Work task: Below are entries; print them exactly from the first line through the one containing "run 7 hour=27.9 | S1=0.360 S2=0.086 | R1=?".

---------- Supplied information ----------

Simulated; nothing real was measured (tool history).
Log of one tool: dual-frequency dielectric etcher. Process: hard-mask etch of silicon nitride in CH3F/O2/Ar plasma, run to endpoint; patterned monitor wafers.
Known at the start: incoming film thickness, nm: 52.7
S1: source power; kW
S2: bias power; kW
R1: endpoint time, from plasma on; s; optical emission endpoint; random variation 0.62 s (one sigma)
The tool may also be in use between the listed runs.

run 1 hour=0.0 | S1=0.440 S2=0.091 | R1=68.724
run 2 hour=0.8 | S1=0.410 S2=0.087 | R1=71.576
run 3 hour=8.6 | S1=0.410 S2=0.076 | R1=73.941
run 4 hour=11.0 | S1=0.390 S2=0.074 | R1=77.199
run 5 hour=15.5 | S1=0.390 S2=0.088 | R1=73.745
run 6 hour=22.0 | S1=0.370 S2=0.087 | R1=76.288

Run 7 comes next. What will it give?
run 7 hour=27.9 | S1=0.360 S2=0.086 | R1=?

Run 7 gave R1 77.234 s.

----------

Response box:
Simulated; nothing real was measured (tool history).
Log of one tool: dual-frequency dielectric etcher. Process: hard-mask etch of silicon nitride in CH3F/O2/Ar plasma, run to endpoint; patterned monitor wafers.
Known at the start: incoming film thickness, nm: 52.7
S1: source power; kW
S2: bias power; kW
R1: endpoint time, from plasma on; s; optical emission endpoint; random variation 0.62 s (one sigma)
The tool may also be in use between the listed runs.

run 1 hour=0.0 | S1=0.440 S2=0.091 | R1=68.724
run 2 hour=0.8 | S1=0.410 S2=0.087 | R1=71.576
run 3 hour=8.6 | S1=0.410 S2=0.076 | R1=73.941
run 4 hour=11.0 | S1=0.390 S2=0.074 | R1=77.199
run 5 hour=15.5 | S1=0.390 S2=0.088 | R1=73.745
run 6 hour=22.0 | S1=0.370 S2=0.087 | R1=76.288

Run 7 comes next. What will it give?
run 7 hour=27.9 | S1=0.360 S2=0.086 | R1=?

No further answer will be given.